[ENTRIES SUPPLIED — start]

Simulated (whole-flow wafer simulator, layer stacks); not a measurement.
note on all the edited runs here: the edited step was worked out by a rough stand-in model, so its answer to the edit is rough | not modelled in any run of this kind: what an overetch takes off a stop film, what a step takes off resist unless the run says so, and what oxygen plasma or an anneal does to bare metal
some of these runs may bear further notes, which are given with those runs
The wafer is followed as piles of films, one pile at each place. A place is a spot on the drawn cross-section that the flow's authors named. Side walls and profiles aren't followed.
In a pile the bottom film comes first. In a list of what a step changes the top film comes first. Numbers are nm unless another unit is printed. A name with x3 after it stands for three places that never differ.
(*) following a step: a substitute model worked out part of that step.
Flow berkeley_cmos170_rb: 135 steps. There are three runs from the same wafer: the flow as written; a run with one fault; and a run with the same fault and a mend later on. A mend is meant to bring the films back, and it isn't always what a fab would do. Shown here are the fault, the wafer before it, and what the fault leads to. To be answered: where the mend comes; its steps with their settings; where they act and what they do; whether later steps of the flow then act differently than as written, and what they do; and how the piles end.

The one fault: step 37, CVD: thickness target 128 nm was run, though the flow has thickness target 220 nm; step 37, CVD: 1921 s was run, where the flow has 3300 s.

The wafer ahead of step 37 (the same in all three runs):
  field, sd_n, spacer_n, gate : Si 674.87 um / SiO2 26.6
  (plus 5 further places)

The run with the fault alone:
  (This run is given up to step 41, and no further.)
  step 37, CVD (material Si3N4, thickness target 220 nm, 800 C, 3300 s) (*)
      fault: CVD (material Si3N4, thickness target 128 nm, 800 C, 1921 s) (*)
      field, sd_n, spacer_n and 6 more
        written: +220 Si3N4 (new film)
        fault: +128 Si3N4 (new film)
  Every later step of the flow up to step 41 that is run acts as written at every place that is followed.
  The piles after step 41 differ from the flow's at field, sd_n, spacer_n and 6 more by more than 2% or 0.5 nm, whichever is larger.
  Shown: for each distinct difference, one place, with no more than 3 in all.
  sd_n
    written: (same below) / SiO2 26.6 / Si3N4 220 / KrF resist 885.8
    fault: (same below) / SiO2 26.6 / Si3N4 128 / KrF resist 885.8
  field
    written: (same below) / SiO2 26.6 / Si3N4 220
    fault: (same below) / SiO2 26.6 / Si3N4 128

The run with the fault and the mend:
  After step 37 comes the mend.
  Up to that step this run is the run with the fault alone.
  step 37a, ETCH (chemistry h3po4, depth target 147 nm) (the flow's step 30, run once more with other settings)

[ENTRIES SUPPLIED — finish]

- **REQUIRED ACTION**
Your output is to be the lines of the listing, exact and complete, starting at the first and ending with the line that contains "The wafer ahead".

- **ANSWER BOX**
Simulated (whole-flow wafer simulator, layer stacks); not a measurement.
note on all the edited runs here: the edited step was worked out by a rough stand-in model, so its answer to the edit is rough | not modelled in any run of this kind: what an overetch takes off a stop film, what a step takes off resist unless the run says so, and what oxygen plasma or an anneal does to bare metal
some of these runs may bear further notes, which are given with those runs
The wafer is followed as piles of films, one pile at each place. A place is a spot on the drawn cross-section that the flow's authors named. Side walls and profiles aren't followed.
In a pile the bottom film comes first. In a list of what a step changes the top film comes first. Numbers are nm unless another unit is printed. A name with x3 after it stands for three places that never differ.
(*) following a step: a substitute model worked out part of that step.
Flow berkeley_cmos170_rb: 135 steps. There are three runs from the same wafer: the flow as written; a run with one fault; and a run with the same fault and a mend later on. A mend is meant to bring the films back, and it isn't always what a fab would do. Shown here are the fault, the wafer before it, and what the fault leads to. To be answered: where the mend comes; its steps with their settings; where they act and what they do; whether later steps of the flow then act differently than as written, and what they do; and how the piles end.

The one fault: step 37, CVD: thickness target 128 nm was run, though the flow has thickness target 220 nm; step 37, CVD: 1921 s was run, where the flow has 3300 s.

The wafer ahead of step 37 (the same in all three runs):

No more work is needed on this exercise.